Record set =
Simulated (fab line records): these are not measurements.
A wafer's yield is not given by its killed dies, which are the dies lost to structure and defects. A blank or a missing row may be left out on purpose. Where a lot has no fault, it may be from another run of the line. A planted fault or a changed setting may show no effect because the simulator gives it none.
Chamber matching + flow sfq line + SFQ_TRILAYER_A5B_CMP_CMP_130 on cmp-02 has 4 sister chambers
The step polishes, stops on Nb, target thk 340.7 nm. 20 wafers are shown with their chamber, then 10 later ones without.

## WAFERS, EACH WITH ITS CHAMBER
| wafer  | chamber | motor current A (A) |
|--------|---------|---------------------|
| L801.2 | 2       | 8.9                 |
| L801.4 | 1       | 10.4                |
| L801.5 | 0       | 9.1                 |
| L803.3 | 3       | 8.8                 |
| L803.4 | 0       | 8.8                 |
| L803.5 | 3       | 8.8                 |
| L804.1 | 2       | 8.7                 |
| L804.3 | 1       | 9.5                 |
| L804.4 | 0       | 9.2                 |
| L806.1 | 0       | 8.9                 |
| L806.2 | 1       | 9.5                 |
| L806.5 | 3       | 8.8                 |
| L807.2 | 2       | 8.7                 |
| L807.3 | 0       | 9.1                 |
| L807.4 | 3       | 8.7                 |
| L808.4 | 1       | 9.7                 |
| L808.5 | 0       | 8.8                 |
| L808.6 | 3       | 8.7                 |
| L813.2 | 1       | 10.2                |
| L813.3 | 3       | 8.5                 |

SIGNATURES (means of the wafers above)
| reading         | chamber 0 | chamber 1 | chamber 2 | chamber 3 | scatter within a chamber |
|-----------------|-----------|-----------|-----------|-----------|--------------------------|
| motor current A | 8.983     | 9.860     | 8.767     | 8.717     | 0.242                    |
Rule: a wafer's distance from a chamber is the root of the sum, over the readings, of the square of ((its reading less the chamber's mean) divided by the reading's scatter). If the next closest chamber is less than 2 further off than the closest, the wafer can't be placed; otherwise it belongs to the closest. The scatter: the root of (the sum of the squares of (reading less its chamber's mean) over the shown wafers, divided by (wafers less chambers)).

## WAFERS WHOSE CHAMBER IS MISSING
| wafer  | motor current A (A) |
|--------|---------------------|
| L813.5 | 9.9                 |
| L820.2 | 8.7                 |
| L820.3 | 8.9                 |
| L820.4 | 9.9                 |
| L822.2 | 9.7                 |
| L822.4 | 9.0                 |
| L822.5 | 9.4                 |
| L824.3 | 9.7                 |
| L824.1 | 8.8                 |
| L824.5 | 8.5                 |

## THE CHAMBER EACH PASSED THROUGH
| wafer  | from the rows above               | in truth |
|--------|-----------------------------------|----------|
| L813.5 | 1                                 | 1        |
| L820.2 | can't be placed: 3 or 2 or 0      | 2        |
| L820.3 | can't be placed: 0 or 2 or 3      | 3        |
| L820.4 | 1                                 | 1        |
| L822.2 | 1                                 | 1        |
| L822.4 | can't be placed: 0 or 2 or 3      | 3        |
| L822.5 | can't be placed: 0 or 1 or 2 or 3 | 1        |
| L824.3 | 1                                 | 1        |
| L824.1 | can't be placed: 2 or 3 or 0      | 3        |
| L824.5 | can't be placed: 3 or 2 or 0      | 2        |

Work order = Output the listing verbatim through the "a chamber |" line.

Answer box =
Simulated (fab line records): these are not measurements.
A wafer's yield is not given by its killed dies, which are the dies lost to structure and defects. A blank or a missing row may be left out on purpose. Where a lot has no fault, it may be from another run of the line. A planted fault or a changed setting may show no effect because the simulator gives it none.
Chamber matching + flow sfq line + SFQ_TRILAYER_A5B_CMP_CMP_130 on cmp-02 has 4 sister chambers
The step polishes, stops on Nb, target thk 340.7 nm. 20 wafers are shown with their chamber, then 10 later ones without.

## WAFERS, EACH WITH ITS CHAMBER
| wafer  | chamber | motor current A (A) |
|--------|---------|---------------------|
| L801.2 | 2       | 8.9                 |
| L801.4 | 1       | 10.4                |
| L801.5 | 0       | 9.1                 |
| L803.3 | 3       | 8.8                 |
| L803.4 | 0       | 8.8                 |
| L803.5 | 3       | 8.8                 |
| L804.1 | 2       | 8.7                 |
| L804.3 | 1       | 9.5                 |
| L804.4 | 0       | 9.2                 |
| L806.1 | 0       | 8.9                 |
| L806.2 | 1       | 9.5                 |
| L806.5 | 3       | 8.8                 |
| L807.2 | 2       | 8.7                 |
| L807.3 | 0       | 9.1                 |
| L807.4 | 3       | 8.7                 |
| L808.4 | 1       | 9.7                 |
| L808.5 | 0       | 8.8                 |
| L808.6 | 3       | 8.7                 |
| L813.2 | 1       | 10.2                |
| L813.3 | 3       | 8.5                 |

SIGNATURES (means of the wafers above)
| reading         | chamber 0 | chamber 1 | chamber 2 | chamber 3 | scatter within a chamber |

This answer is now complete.